□ □ □

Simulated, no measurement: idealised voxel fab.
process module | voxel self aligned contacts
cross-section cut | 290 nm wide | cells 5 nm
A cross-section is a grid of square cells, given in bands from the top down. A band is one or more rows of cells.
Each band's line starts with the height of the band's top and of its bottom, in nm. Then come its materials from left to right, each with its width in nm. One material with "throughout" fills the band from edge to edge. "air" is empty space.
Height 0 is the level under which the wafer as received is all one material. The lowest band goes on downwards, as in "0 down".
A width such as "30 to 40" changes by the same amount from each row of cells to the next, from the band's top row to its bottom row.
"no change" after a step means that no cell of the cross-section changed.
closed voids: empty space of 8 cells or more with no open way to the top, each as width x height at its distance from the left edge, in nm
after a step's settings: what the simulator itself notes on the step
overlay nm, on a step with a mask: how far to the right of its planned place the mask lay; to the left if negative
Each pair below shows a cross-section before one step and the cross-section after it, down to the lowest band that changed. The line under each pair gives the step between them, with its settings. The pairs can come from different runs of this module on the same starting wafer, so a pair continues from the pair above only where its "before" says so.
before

□ □ □

§ **Work item**
From the start of the data to the line that holds "the cross-section changed.", retype each line exactly, with both ends included.

§ **Response area**
Simulated, no measurement: idealised voxel fab.
process module | voxel self aligned contacts
cross-section cut | 290 nm wide | cells 5 nm
A cross-section is a grid of square cells, given in bands from the top down. A band is one or more rows of cells.
Each band's line starts with the height of the band's top and of its bottom, in nm. Then come its materials from left to right, each with its width in nm. One material with "throughout" fills the band from edge to edge. "air" is empty space.
Height 0 is the level under which the wafer as received is all one material. The lowest band goes on downwards, as in "0 down".
A width such as "30 to 40" changes by the same amount from each row of cells to the next, from the band's top row to its bottom row.
"no change" after a step means that no cell of the cross-section changed.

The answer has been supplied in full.